▶ [Requirement]
For the material below, return exactly the lines starting at the one holding "13 SOLV CLEAN (*)" and ending at the one holding "23 STRIP: over-ash", counting both as part of the range.

- Opening Delimiter -

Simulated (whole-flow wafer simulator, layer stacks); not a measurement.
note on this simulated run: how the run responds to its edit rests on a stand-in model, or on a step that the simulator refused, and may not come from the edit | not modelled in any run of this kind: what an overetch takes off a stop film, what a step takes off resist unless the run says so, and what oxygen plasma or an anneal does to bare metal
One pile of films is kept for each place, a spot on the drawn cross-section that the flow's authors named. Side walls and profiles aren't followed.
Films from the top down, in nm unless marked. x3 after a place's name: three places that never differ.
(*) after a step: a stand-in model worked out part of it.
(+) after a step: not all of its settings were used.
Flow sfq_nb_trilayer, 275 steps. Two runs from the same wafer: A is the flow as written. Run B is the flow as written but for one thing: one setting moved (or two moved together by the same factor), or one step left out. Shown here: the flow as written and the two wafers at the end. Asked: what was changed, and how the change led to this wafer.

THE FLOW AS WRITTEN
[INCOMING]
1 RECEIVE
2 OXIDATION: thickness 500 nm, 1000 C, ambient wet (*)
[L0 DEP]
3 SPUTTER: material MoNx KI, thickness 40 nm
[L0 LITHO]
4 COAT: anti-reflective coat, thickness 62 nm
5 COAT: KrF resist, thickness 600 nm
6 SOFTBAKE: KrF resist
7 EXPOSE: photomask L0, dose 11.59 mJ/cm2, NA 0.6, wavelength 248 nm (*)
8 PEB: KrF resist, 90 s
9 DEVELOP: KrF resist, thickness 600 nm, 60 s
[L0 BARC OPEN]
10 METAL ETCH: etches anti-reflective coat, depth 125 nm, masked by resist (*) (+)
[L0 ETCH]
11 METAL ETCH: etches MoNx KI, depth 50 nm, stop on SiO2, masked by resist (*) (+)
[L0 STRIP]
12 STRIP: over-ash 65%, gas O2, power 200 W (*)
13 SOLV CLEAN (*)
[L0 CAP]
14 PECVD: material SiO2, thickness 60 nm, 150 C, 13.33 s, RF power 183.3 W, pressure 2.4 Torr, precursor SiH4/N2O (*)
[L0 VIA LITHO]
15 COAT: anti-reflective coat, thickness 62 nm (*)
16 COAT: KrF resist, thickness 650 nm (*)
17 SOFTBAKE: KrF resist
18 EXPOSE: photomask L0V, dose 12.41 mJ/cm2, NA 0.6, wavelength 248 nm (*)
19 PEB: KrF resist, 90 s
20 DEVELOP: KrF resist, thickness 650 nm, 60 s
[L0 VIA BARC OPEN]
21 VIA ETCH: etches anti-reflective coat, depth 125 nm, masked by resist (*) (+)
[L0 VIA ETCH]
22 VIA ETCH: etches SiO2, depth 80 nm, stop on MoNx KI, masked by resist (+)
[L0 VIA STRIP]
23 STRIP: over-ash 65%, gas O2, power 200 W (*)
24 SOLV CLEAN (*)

- Closing Delimiter -

▶ [Task result]
13 SOLV CLEAN (*)
[L0 CAP]
14 PECVD: material SiO2, thickness 60 nm, 150 C, 13.33 s, RF power 183.3 W, pressure 2.4 Torr, precursor SiH4/N2O (*)
[L0 VIA LITHO]
15 COAT: anti-reflective coat, thickness 62 nm (*)
16 COAT: KrF resist, thickness 650 nm (*)
17 SOFTBAKE: KrF resist
18 EXPOSE: photomask L0V, dose 12.41 mJ/cm2, NA 0.6, wavelength 248 nm (*)
19 PEB: KrF resist, 90 s
20 DEVELOP: KrF resist, thickness 650 nm, 60 s
[L0 VIA BARC OPEN]
21 VIA ETCH: etches anti-reflective coat, depth 125 nm, masked by resist (*) (+)
[L0 VIA ETCH]
22 VIA ETCH: etches SiO2, depth 80 nm, stop on MoNx KI, masked by resist (+)
[L0 VIA STRIP]
23 STRIP: over-ash 65%, gas O2, power 200 W (*)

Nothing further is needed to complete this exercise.